§ Extracted material:
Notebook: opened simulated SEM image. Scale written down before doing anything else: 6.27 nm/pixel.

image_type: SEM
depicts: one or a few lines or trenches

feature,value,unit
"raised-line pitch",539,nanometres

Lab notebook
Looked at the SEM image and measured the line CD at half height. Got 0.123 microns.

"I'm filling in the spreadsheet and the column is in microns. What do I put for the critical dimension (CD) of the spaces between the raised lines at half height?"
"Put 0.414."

§ Task item: Restate each entry above word for word.

§ Task solution:
Notebook: opened simulated SEM image. Scale written down before doing anything else: 6.27 nm/pixel.

image_type: SEM
depicts: one or a few lines or trenches

feature,value,unit
"raised-line pitch",539,nanometres

Lab notebook
Looked at the SEM image and measured the line CD at half height. Got 0.123 microns.

"I'm filling in the spreadsheet and the column is in microns. What do I put for the critical dimension (CD) of the spaces between the raised lines at half height?"
"Put 0.414."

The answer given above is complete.